Extracted entries:
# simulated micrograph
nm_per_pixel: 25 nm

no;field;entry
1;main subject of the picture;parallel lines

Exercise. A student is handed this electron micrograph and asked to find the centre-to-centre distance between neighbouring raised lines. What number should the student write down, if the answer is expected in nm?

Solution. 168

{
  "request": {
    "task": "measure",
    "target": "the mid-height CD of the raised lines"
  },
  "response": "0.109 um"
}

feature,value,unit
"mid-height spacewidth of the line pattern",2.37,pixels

Requirement: Print each line of the data exactly as it was written.

Exercise solution:
# simulated micrograph
nm_per_pixel: 25 nm

no;field;entry
1;main subject of the picture;parallel lines

Exercise. A student is handed this electron micrograph and asked to find the centre-to-centre distance between neighbouring raised lines. What number should the student write down, if the answer is expected in nm?

Solution. 168

{
  "request": {
    "task": "measure",
    "target": "the mid-height CD of the raised lines"
  },
  "response": "0.109 um"
}

feature,value,unit
"mid-height spacewidth of the line pattern",2.37,pixels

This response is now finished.